**WORK INSTRUCTION:** Take the data below and extract the lines from the one with "Height 0 is" to the one with "A width such", inclusive, exactly as written.

[[ DATA UNDER STUDY, beginning ]]

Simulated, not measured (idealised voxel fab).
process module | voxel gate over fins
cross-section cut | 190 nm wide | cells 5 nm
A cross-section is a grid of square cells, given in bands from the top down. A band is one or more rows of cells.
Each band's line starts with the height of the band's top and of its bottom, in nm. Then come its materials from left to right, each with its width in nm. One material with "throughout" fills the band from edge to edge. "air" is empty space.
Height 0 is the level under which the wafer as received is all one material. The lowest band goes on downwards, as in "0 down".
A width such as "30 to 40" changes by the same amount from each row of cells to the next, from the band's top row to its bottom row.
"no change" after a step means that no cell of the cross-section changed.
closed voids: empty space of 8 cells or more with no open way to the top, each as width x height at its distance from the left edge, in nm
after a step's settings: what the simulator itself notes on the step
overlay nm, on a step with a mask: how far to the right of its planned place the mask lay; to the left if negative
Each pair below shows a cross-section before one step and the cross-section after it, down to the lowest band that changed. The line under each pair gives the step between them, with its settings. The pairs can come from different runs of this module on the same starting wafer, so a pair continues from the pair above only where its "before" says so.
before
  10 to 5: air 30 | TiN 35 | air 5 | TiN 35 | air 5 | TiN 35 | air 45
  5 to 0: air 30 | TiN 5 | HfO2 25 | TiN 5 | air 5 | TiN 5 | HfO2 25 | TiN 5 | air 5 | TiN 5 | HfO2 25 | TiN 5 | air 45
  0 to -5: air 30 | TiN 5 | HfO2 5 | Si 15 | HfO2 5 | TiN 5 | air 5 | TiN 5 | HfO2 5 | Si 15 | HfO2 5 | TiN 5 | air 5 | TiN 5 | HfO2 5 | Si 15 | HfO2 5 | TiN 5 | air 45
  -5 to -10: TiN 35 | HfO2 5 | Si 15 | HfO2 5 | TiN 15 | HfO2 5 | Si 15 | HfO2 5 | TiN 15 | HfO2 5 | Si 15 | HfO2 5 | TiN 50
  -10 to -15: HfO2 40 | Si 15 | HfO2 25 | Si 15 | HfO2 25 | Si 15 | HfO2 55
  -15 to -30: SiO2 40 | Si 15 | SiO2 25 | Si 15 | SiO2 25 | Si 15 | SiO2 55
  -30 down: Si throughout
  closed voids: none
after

[[ DATA UNDER STUDY, end ]]

**EXPECTED ANSWER:**
Height 0 is the level under which the wafer as received is all one material. The lowest band goes on downwards, as in "0 down".
A width such as "30 to 40" changes by the same amount from each row of cells to the next, from the band's top row to its bottom row.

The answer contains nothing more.